Every entry must appear in the output exactly as it does here.

═════ RECORD EXCERPTS ═════

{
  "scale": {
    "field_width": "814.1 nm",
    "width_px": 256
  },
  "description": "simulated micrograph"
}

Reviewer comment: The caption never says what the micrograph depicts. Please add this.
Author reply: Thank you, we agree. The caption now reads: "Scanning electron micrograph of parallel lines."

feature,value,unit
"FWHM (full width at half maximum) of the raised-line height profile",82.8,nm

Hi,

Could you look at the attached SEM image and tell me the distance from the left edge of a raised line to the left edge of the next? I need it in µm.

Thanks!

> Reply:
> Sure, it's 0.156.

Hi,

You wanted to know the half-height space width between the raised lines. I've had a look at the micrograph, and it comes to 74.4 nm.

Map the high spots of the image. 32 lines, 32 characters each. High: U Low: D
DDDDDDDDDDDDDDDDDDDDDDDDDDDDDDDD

═════

=== WRITTEN REPLY ===
{
  "scale": {
    "field_width": "814.1 nm",
    "width_px": 256
  },
  "description": "simulated micrograph"
}

Reviewer comment: The caption never says what the micrograph depicts. Please add this.
Author reply: Thank you, we agree. The caption now reads: "Scanning electron micrograph of parallel lines."

feature,value,unit
"FWHM (full width at half maximum) of the raised-line height profile",82.8,nm

Hi,

Could you look at the attached SEM image and tell me the distance from the left edge of a raised line to the left edge of the next? I need it in µm.

Thanks!

> Reply:
> Sure, it's 0.156.

Hi,

You wanted to know the half-height space width between the raised lines. I've had a look at the micrograph, and it comes to 74.4 nm.

Map the high spots of the image. 32 lines, 32 characters each. High: U Low: D
DDDDDDDDDDDDDDDDDDDDDDDDDDDDDDDD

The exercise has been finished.